RECORDS SHOWN Block Start
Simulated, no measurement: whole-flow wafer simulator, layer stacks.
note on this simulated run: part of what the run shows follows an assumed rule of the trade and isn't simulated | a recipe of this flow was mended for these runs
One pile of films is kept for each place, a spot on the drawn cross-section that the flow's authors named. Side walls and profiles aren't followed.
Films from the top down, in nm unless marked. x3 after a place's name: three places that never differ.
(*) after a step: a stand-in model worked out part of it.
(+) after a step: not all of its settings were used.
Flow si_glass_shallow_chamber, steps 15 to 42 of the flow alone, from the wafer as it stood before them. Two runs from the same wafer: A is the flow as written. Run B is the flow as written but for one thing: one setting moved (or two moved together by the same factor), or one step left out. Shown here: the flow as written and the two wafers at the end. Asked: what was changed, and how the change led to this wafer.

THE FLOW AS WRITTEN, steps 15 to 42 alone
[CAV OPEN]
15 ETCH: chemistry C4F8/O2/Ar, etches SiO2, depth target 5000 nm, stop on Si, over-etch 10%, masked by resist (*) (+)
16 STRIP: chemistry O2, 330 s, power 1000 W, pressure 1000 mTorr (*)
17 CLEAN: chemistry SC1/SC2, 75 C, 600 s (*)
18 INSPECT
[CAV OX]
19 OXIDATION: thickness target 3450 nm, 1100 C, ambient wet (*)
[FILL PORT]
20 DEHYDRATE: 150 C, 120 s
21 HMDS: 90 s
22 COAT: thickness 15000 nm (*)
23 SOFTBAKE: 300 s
RECORDS SHOWN Block End

WORK TASK
Return, word for word, the lines of the data above from the line with "15 ETCH: chemistry" through the line with "22 COAT: thickness 15000 nm (*)", inclusive.

ANSWER SPACE
15 ETCH: chemistry C4F8/O2/Ar, etches SiO2, depth target 5000 nm, stop on Si, over-etch 10%, masked by resist (*) (+)
16 STRIP: chemistry O2, 330 s, power 1000 W, pressure 1000 mTorr (*)
17 CLEAN: chemistry SC1/SC2, 75 C, 600 s (*)
18 INSPECT
[CAV OX]
19 OXIDATION: thickness target 3450 nm, 1100 C, ambient wet (*)
[FILL PORT]
20 DEHYDRATE: 150 C, 120 s
21 HMDS: 90 s
22 COAT: thickness 15000 nm (*)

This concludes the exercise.